Content starts

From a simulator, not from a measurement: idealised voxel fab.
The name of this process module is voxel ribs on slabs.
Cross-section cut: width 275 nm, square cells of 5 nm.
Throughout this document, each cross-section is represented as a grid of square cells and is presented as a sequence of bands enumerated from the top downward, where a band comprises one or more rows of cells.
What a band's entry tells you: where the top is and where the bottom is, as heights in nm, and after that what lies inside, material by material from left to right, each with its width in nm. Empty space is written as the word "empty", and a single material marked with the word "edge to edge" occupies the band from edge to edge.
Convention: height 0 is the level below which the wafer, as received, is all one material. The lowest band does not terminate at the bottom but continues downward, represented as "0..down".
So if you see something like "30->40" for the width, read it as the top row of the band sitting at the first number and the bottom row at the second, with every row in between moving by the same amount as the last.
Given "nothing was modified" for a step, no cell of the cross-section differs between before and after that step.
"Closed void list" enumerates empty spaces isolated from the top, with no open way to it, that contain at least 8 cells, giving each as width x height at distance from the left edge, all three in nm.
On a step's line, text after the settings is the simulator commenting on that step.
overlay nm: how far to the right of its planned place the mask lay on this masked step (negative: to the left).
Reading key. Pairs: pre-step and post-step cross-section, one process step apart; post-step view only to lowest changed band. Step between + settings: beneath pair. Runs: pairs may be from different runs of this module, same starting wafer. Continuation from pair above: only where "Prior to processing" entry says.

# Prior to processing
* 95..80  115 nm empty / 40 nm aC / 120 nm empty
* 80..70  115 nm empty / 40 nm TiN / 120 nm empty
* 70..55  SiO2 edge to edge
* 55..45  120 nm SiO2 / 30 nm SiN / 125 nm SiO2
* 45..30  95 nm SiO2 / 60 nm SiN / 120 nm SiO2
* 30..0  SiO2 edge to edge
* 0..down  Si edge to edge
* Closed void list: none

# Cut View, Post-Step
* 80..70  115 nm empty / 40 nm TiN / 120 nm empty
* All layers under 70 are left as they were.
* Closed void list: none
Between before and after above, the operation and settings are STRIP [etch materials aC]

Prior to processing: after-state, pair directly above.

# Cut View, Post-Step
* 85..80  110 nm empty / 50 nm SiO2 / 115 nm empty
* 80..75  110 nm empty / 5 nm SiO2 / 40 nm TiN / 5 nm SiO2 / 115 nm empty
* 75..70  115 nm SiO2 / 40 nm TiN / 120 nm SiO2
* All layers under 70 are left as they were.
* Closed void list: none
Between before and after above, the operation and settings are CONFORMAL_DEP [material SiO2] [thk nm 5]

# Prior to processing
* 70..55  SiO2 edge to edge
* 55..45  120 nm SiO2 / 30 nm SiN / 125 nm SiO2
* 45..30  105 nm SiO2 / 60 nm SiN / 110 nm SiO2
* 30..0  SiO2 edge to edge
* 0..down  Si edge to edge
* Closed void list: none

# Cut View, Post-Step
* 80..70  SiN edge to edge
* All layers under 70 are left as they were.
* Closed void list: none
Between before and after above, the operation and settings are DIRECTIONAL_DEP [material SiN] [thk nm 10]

Content ends

- [WORK REQUEST]: Could you retype exactly the lines from the first one of the records through the line containing "Cross-section cut: width", both included, and nothing more?

- [TASK RESPONSE]:
From a simulator, not from a measurement: idealised voxel fab.
The name of this process module is voxel ribs on slabs.
Cross-section cut: width 275 nm, square cells of 5 nm.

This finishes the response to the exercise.